### WORK TASK
Return the entries below in full. Keep every word as it is.

[DATA FOR ANALYSIS Boundary: Start]

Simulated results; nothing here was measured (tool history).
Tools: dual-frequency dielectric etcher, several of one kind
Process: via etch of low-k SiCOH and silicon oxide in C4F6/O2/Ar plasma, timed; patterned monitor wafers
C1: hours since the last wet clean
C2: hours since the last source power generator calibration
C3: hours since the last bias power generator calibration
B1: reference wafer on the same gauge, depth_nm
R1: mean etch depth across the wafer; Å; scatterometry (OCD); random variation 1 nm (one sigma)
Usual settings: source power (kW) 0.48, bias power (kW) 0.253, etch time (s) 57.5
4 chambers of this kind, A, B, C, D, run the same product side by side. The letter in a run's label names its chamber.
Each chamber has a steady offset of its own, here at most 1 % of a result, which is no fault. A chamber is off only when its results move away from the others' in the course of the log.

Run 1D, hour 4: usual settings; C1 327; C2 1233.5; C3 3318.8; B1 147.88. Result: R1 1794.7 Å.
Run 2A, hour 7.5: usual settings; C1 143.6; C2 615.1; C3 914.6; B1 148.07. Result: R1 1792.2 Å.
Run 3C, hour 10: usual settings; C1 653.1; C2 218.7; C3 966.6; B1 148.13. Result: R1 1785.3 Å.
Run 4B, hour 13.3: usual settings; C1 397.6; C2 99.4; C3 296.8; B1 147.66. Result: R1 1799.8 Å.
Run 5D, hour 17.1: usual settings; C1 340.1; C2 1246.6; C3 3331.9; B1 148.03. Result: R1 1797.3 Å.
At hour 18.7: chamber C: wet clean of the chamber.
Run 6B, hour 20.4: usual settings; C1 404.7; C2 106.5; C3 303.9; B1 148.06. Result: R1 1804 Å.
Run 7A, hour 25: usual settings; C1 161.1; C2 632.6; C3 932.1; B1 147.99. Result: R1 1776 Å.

[DATA FOR ANALYSIS Boundary: End]

### RESULT
Simulated results; nothing here was measured (tool history).
Tools: dual-frequency dielectric etcher, several of one kind
Process: via etch of low-k SiCOH and silicon oxide in C4F6/O2/Ar plasma, timed; patterned monitor wafers
C1: hours since the last wet clean
C2: hours since the last source power generator calibration
C3: hours since the last bias power generator calibration
B1: reference wafer on the same gauge, depth_nm
R1: mean etch depth across the wafer; Å; scatterometry (OCD); random variation 1 nm (one sigma)
Usual settings: source power (kW) 0.48, bias power (kW) 0.253, etch time (s) 57.5
4 chambers of this kind, A, B, C, D, run the same product side by side. The letter in a run's label names its chamber.
Each chamber has a steady offset of its own, here at most 1 % of a result, which is no fault. A chamber is off only when its results move away from the others' in the course of the log.

Run 1D, hour 4: usual settings; C1 327; C2 1233.5; C3 3318.8; B1 147.88. Result: R1 1794.7 Å.
Run 2A, hour 7.5: usual settings; C1 143.6; C2 615.1; C3 914.6; B1 148.07. Result: R1 1792.2 Å.
Run 3C, hour 10: usual settings; C1 653.1; C2 218.7; C3 966.6; B1 148.13. Result: R1 1785.3 Å.
Run 4B, hour 13.3: usual settings; C1 397.6; C2 99.4; C3 296.8; B1 147.66. Result: R1 1799.8 Å.
Run 5D, hour 17.1: usual settings; C1 340.1; C2 1246.6; C3 3331.9; B1 148.03. Result: R1 1797.3 Å.
At hour 18.7: chamber C: wet clean of the chamber.
Run 6B, hour 20.4: usual settings; C1 404.7; C2 106.5; C3 303.9; B1 148.06. Result: R1 1804 Å.
Run 7A, hour 25: usual settings; C1 161.1; C2 632.6; C3 932.1; B1 147.99. Result: R1 1776 Å.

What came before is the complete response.